WORK ITEM> Retype every record that follows, character for character.

INFORMATION SUPPLIED>
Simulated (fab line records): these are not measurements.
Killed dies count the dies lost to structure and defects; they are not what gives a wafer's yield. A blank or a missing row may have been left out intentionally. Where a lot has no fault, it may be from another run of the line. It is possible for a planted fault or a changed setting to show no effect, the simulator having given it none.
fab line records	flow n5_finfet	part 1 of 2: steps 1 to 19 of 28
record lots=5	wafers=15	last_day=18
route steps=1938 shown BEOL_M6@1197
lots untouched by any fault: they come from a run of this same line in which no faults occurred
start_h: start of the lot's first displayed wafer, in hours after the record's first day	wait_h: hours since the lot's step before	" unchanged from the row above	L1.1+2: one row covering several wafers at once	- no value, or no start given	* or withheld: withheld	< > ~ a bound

RESPONSE AREA>
Simulated (fab line records): these are not measurements.
Killed dies count the dies lost to structure and defects; they are not what gives a wafer's yield. A blank or a missing row may have been left out intentionally. Where a lot has no fault, it may be from another run of the line. It is possible for a planted fault or a changed setting to show no effect, the simulator having given it none.
fab line records	flow n5_finfet	part 1 of 2: steps 1 to 19 of 28
record lots=5	wafers=15	last_day=18
route steps=1938 shown BEOL_M6@1197
lots untouched by any fault: they come from a run of this same line in which no faults occurred
start_h: start of the lot's first displayed wafer, in hours after the record's first day	wait_h: hours since the lot's step before	" unchanged from the row above	L1.1+2: one row covering several wafers at once	- no value, or no start given	* or withheld: withheld	< > ~ a bound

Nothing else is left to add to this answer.